- **Assignment**
Please give back, word for word, only the lines starting at the one containing "In a pile the" and ending at the one containing "(+) following a" within the material below.

- **Entries provided**

● ● ●

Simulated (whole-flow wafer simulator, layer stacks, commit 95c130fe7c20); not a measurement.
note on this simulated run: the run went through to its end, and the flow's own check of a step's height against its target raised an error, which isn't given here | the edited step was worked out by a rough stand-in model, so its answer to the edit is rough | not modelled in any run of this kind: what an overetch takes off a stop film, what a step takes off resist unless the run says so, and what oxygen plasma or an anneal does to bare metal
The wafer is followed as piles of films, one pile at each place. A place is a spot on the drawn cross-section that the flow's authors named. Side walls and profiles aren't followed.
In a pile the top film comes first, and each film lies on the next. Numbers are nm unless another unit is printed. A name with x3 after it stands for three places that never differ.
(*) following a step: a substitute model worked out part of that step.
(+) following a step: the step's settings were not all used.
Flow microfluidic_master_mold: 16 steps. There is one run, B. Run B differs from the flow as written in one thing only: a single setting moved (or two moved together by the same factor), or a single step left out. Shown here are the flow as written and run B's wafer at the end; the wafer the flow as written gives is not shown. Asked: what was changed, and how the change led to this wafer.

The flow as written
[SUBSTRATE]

● ● ●

- **Your response**
In a pile the top film comes first, and each film lies on the next. Numbers are nm unless another unit is printed. A name with x3 after it stands for three places that never differ.
(*) following a step: a substitute model worked out part of that step.
(+) following a step: the step's settings were not all used.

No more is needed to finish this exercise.